WORK ITEM =>
Copy word for word the lines from the start of the records through the line that contains "silicon_mg_l: silicon dissolved", both included.

SOURCE DATA =>
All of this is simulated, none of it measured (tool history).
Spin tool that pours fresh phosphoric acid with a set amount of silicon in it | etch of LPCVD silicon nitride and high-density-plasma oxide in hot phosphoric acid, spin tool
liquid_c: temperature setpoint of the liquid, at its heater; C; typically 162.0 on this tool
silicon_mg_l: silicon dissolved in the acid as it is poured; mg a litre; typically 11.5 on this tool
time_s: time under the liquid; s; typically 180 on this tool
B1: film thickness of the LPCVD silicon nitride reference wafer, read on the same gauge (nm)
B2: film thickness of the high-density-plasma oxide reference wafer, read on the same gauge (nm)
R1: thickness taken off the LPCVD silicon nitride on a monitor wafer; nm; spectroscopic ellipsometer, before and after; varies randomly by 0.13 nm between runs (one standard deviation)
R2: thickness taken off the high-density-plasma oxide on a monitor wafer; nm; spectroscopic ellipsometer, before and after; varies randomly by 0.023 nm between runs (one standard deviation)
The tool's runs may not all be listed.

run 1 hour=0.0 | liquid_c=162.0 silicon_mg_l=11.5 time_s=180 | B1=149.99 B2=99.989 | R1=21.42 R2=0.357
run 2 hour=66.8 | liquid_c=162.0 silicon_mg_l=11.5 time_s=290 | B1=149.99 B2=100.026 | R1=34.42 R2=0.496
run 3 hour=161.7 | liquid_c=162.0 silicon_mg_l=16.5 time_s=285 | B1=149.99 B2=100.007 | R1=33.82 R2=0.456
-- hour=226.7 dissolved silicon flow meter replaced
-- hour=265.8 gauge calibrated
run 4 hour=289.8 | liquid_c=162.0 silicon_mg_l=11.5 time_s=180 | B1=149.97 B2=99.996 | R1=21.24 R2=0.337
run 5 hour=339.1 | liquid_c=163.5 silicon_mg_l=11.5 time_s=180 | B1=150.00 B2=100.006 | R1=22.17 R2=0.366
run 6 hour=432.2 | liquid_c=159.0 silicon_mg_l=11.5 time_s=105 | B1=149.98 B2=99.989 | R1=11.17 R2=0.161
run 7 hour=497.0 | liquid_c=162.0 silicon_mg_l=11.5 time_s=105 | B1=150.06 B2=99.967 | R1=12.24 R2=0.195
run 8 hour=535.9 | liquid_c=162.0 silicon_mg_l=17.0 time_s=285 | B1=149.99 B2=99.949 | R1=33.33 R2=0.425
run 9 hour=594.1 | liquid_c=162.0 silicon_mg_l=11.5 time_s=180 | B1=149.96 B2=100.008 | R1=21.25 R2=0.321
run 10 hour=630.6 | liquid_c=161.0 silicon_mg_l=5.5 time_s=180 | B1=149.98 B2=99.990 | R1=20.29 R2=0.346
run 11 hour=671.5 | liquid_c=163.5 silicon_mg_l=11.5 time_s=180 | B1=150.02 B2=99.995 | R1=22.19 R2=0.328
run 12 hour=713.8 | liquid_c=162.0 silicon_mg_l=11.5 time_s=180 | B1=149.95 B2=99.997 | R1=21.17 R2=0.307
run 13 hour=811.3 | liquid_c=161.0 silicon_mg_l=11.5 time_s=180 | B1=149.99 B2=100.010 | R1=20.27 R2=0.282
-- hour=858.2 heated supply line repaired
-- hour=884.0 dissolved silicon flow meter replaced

TASK RESPONSE =>
All of this is simulated, none of it measured (tool history).
Spin tool that pours fresh phosphoric acid with a set amount of silicon in it | etch of LPCVD silicon nitride and high-density-plasma oxide in hot phosphoric acid, spin tool
liquid_c: temperature setpoint of the liquid, at its heater; C; typically 162.0 on this tool
silicon_mg_l: silicon dissolved in the acid as it is poured; mg a litre; typically 11.5 on this tool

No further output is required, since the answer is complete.